● ● ● ● ●

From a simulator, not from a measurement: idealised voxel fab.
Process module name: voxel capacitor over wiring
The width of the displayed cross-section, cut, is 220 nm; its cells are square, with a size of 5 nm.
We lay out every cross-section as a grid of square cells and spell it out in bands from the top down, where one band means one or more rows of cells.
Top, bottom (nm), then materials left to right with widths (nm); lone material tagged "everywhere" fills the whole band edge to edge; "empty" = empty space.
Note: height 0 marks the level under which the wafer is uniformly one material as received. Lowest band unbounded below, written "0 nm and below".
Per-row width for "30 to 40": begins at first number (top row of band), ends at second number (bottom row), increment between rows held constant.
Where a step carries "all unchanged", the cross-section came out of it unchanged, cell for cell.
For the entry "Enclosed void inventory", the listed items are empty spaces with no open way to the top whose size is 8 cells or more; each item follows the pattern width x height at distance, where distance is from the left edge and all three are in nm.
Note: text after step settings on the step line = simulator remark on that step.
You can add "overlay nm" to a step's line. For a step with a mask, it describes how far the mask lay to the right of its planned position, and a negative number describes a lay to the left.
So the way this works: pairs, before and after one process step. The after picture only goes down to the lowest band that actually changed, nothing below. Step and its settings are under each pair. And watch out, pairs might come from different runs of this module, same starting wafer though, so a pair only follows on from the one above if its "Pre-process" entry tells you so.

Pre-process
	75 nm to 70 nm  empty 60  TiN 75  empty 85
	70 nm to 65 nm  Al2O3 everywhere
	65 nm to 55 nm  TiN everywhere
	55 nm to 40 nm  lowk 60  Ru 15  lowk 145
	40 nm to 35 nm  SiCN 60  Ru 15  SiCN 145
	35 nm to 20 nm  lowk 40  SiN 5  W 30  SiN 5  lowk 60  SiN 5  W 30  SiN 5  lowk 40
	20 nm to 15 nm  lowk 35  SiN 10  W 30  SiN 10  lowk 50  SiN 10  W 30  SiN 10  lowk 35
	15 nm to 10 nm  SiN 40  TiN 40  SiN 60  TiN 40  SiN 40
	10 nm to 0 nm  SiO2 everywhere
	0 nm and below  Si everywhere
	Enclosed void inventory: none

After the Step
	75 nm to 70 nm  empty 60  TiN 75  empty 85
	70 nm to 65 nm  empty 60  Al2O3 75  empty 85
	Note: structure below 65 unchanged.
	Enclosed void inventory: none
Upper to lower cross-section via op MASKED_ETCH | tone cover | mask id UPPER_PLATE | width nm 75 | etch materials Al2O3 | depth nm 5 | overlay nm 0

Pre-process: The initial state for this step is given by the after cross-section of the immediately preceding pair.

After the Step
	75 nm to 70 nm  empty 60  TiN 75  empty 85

● ● ● ● ●

▶ Work item: Print the records above verbatim from their first line to the line containing "Where a step", both included, and stop there.

▶ Response area:
From a simulator, not from a measurement: idealised voxel fab.
Process module name: voxel capacitor over wiring
The width of the displayed cross-section, cut, is 220 nm; its cells are square, with a size of 5 nm.
We lay out every cross-section as a grid of square cells and spell it out in bands from the top down, where one band means one or more rows of cells.
Top, bottom (nm), then materials left to right with widths (nm); lone material tagged "everywhere" fills the whole band edge to edge; "empty" = empty space.
Note: height 0 marks the level under which the wafer is uniformly one material as received. Lowest band unbounded below, written "0 nm and below".
Per-row width for "30 to 40": begins at first number (top row of band), ends at second number (bottom row), increment between rows held constant.
Where a step carries "all unchanged", the cross-section came out of it unchanged, cell for cell.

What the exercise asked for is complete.